§ **Work task**: Give the entries again exactly, every one of them.

_ _ _ _ _ _ _

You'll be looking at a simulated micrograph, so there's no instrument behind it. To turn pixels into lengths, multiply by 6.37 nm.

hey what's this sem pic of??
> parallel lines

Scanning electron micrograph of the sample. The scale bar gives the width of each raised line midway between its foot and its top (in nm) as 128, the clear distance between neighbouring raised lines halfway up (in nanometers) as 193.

_ _ _ _ _ _ _

§ **Answer box**:
You'll be looking at a simulated micrograph, so there's no instrument behind it. To turn pixels into lengths, multiply by 6.37 nm.

hey what's this sem pic of??
> parallel lines

Scanning electron micrograph of the sample. The scale bar gives the width of each raised line midway between its foot and its top (in nm) as 128, the clear distance between neighbouring raised lines halfway up (in nanometers) as 193.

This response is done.